## Work instruction
Produce an exact copy of the first line of the data below and each line after it, please, up to and including the one with "lots that met".

## Material provided
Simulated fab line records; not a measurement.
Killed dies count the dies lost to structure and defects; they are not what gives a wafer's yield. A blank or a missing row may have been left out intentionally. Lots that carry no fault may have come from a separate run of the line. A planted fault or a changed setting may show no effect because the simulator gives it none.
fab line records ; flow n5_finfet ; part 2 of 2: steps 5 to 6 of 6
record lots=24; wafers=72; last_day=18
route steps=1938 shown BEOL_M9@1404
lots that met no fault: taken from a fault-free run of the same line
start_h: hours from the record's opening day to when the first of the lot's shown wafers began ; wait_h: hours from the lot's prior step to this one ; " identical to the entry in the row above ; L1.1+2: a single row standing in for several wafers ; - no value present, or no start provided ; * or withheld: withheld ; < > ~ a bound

## Response
Simulated fab line records; not a measurement.
Killed dies count the dies lost to structure and defects; they are not what gives a wafer's yield. A blank or a missing row may have been left out intentionally. Lots that carry no fault may have come from a separate run of the line. A planted fault or a changed setting may show no effect because the simulator gives it none.
fab line records ; flow n5_finfet ; part 2 of 2: steps 5 to 6 of 6
record lots=24; wafers=72; last_day=18
route steps=1938 shown BEOL_M9@1404
lots that met no fault: taken from a fault-free run of the same line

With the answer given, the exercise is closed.